_Information given_.
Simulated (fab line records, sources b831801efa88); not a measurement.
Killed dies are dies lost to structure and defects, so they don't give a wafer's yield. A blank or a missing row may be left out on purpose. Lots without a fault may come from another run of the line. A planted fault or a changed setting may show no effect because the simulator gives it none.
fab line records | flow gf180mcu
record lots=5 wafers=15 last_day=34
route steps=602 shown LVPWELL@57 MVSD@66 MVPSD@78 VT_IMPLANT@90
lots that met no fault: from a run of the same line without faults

_Exercise_. All the lines of the material above must be given again exactly.

_Written reply_.
Simulated (fab line records, sources b831801efa88); not a measurement.
Killed dies are dies lost to structure and defects, so they don't give a wafer's yield. A blank or a missing row may be left out on purpose. Lots without a fault may come from another run of the line. A planted fault or a changed setting may show no effect because the simulator gives it none.
fab line records | flow gf180mcu
record lots=5 wafers=15 last_day=34
route steps=602 shown LVPWELL@57 MVSD@66 MVPSD@78 VT_IMPLANT@90
lots that met no fault: from a run of the same line without faults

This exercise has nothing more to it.